ASSIGNED TASK – Each line from the beginning of the entries below through the line that includes "274 | ION MILL | 60 s (*)" must be returned exactly as given.

+---+
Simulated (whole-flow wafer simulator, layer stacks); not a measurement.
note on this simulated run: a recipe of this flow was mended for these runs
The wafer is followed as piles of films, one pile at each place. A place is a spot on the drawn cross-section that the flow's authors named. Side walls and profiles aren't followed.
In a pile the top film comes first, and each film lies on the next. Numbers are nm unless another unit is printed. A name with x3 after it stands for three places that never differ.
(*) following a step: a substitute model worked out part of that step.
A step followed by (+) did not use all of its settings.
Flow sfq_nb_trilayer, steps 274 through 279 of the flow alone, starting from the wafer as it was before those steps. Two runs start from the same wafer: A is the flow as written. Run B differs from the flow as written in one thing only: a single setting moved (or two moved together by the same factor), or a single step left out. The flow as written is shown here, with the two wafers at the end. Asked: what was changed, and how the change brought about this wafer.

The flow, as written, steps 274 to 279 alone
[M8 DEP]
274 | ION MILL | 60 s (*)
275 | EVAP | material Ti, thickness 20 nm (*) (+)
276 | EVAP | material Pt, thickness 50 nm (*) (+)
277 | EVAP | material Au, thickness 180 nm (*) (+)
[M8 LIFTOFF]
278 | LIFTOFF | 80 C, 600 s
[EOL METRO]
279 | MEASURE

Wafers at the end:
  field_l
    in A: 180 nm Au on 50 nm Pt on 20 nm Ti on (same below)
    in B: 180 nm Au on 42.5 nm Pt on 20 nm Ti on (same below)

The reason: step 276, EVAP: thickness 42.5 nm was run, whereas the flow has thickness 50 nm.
+---+

ANSWER SECTION –
Simulated (whole-flow wafer simulator, layer stacks); not a measurement.
note on this simulated run: a recipe of this flow was mended for these runs
The wafer is followed as piles of films, one pile at each place. A place is a spot on the drawn cross-section that the flow's authors named. Side walls and profiles aren't followed.
In a pile the top film comes first, and each film lies on the next. Numbers are nm unless another unit is printed. A name with x3 after it stands for three places that never differ.
(*) following a step: a substitute model worked out part of that step.
A step followed by (+) did not use all of its settings.
Flow sfq_nb_trilayer, steps 274 through 279 of the flow alone, starting from the wafer as it was before those steps. Two runs start from the same wafer: A is the flow as written. Run B differs from the flow as written in one thing only: a single setting moved (or two moved together by the same factor), or a single step left out. The flow as written is shown here, with the two wafers at the end. Asked: what was changed, and how the change brought about this wafer.

The flow, as written, steps 274 to 279 alone
[M8 DEP]
274 | ION MILL | 60 s (*)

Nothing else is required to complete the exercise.